_Activity_: Give back all of the records, exactly and completely.

_Raw data_:
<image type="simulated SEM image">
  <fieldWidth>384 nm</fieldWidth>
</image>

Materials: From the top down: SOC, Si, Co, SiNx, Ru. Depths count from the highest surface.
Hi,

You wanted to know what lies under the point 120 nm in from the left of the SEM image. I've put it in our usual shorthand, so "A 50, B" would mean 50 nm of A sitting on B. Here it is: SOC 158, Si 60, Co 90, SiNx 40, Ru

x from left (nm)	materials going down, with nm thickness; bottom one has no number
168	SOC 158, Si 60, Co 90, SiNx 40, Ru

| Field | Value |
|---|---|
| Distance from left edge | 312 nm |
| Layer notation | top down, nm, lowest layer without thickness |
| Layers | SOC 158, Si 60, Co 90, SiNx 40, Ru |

_Answer section_:
<image type="simulated SEM image">
  <fieldWidth>384 nm</fieldWidth>
</image>

Materials: From the top down: SOC, Si, Co, SiNx, Ru. Depths count from the highest surface.
Hi,

You wanted to know what lies under the point 120 nm in from the left of the SEM image. I've put it in our usual shorthand, so "A 50, B" would mean 50 nm of A sitting on B. Here it is: SOC 158, Si 60, Co 90, SiNx 40, Ru

x from left (nm)	materials going down, with nm thickness; bottom one has no number
168	SOC 158, Si 60, Co 90, SiNx 40, Ru

| Field | Value |
|---|---|
| Distance from left edge | 312 nm |
| Layer notation | top down, nm, lowest layer without thickness |
| Layers | SOC 158, Si 60, Co 90, SiNx 40, Ru |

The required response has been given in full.